■ **WORK TASK**
Using the entries that follow, write out the line containing "If this micrograph", the line containing "What is the", and every line between them, exactly and nothing else.

■ **EXTRACTED ENTRIES**
-*-*-

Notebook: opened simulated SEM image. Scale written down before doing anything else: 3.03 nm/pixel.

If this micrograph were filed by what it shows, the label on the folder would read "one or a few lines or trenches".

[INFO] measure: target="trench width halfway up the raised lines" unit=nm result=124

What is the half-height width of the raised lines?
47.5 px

-*-*-

■ **TASK RESULT**
If this micrograph were filed by what it shows, the label on the folder would read "one or a few lines or trenches".

[INFO] measure: target="trench width halfway up the raised lines" unit=nm result=124

What is the half-height width of the raised lines?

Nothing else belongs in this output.